Please output the data below exactly as given, starting at its first line and stopping after the line that contains "C1: wafers since the last listed run".

--- Extracted entries Enclosed Below ---
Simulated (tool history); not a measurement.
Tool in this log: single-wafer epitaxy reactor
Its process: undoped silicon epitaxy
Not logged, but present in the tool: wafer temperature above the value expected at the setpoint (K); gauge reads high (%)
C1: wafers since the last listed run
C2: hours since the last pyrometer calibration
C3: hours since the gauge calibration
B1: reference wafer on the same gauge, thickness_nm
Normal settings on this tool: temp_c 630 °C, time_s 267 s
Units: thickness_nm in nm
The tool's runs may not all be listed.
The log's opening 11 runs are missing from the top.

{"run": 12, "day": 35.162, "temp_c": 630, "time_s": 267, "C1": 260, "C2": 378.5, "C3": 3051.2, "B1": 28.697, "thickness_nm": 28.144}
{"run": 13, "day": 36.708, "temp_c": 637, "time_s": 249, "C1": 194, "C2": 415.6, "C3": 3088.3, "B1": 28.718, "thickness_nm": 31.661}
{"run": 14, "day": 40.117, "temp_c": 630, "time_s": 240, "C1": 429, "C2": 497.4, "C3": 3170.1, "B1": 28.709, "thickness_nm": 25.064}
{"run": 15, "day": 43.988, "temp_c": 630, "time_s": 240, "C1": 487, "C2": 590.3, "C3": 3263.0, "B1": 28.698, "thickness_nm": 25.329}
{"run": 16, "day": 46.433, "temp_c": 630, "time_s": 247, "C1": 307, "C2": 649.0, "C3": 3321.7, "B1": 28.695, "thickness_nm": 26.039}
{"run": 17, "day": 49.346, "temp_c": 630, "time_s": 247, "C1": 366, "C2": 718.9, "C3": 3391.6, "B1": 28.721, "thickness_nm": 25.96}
--- End of Enclosed Extracted entries ---

## Written solution
Simulated (tool history); not a measurement.
Tool in this log: single-wafer epitaxy reactor
Its process: undoped silicon epitaxy
Not logged, but present in the tool: wafer temperature above the value expected at the setpoint (K); gauge reads high (%)
C1: wafers since the last listed run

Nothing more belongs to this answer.